_ASSIGNED TASK_.
Up to and including the line that contains "R1: film removed, the", reproduce every line exactly, beginning with the first line below.

═════ DATA RECORDS
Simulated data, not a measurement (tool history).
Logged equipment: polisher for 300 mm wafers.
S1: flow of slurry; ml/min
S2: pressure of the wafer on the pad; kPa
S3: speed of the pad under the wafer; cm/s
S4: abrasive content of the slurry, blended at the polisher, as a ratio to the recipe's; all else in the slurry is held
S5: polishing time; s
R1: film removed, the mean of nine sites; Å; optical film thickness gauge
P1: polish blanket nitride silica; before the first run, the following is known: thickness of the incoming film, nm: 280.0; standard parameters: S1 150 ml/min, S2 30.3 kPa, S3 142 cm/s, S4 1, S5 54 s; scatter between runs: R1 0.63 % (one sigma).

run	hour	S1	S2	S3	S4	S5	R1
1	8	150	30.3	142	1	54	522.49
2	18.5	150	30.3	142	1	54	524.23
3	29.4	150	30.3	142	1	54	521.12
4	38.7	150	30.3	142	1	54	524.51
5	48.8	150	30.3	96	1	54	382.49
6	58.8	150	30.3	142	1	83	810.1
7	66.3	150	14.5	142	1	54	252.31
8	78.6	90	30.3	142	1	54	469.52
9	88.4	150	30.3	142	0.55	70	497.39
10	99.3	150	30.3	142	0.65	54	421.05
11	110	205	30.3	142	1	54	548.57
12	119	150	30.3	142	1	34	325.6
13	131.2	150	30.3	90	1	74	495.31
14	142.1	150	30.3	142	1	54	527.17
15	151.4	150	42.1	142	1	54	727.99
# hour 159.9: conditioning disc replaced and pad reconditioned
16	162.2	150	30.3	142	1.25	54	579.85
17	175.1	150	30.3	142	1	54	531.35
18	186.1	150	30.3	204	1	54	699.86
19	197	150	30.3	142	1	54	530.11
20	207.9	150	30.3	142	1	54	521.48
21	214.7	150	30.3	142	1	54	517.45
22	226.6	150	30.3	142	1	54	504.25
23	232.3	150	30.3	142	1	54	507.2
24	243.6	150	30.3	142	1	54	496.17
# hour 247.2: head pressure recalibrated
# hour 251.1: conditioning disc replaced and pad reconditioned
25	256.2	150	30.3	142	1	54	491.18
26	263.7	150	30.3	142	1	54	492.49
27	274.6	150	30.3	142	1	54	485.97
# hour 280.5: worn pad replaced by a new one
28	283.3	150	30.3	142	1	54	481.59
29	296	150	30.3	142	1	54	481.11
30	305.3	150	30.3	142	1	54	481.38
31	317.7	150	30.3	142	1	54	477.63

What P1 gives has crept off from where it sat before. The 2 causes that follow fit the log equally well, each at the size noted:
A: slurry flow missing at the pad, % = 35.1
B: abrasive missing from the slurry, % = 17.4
══════════

_EXERCISE RESPONSE_.
Simulated data, not a measurement (tool history).
Logged equipment: polisher for 300 mm wafers.
S1: flow of slurry; ml/min
S2: pressure of the wafer on the pad; kPa
S3: speed of the pad under the wafer; cm/s
S4: abrasive content of the slurry, blended at the polisher, as a ratio to the recipe's; all else in the slurry is held
S5: polishing time; s
R1: film removed, the mean of nine sites; Å; optical film thickness gauge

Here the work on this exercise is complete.